### REQUIRED ACTION
Each record should be returned exactly as it is written.

### STUDY MATERIAL
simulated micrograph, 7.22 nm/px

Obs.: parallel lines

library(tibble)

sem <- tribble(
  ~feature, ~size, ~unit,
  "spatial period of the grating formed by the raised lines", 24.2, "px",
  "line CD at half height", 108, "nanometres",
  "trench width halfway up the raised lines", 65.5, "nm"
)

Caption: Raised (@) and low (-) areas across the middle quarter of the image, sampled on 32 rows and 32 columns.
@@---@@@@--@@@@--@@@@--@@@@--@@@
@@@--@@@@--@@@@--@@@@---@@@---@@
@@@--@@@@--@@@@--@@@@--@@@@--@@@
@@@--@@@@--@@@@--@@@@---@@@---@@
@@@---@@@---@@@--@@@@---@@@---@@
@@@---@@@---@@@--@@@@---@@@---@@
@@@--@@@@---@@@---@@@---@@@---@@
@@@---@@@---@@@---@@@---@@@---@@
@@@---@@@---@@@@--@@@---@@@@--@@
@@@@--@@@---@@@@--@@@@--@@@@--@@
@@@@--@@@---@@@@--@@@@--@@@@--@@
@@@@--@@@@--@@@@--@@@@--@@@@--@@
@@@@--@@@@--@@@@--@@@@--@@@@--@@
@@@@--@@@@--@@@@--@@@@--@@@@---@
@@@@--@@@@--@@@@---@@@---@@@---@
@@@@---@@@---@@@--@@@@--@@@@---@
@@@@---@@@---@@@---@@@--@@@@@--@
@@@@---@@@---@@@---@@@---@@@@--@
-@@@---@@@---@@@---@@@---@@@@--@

### SOLUTION
simulated micrograph, 7.22 nm/px

Obs.: parallel lines

library(tibble)

sem <- tribble(
  ~feature, ~size, ~unit,
  "spatial period of the grating formed by the raised lines", 24.2, "px",
  "line CD at half height", 108, "nanometres",
  "trench width halfway up the raised lines", 65.5, "nm"
)

Caption: Raised (@) and low (-) areas across the middle quarter of the image, sampled on 32 rows and 32 columns.
@@---@@@@--@@@@--@@@@--@@@@--@@@
@@@--@@@@--@@@@--@@@@---@@@---@@
@@@--@@@@--@@@@--@@@@--@@@@--@@@
@@@--@@@@--@@@@--@@@@---@@@---@@
@@@---@@@---@@@--@@@@---@@@---@@
@@@---@@@---@@@--@@@@---@@@---@@
@@@--@@@@---@@@---@@@---@@@---@@
@@@---@@@---@@@---@@@---@@@---@@
@@@---@@@---@@@@--@@@---@@@@--@@
@@@@--@@@---@@@@--@@@@--@@@@--@@
@@@@--@@@---@@@@--@@@@--@@@@--@@
@@@@--@@@@--@@@@--@@@@--@@@@--@@
@@@@--@@@@--@@@@--@@@@--@@@@--@@
@@@@--@@@@--@@@@--@@@@--@@@@---@
@@@@--@@@@--@@@@---@@@---@@@---@
@@@@---@@@---@@@--@@@@--@@@@---@
@@@@---@@@---@@@---@@@--@@@@@--@
@@@@---@@@---@@@---@@@---@@@@--@
-@@@---@@@---@@@---@@@---@@@@--@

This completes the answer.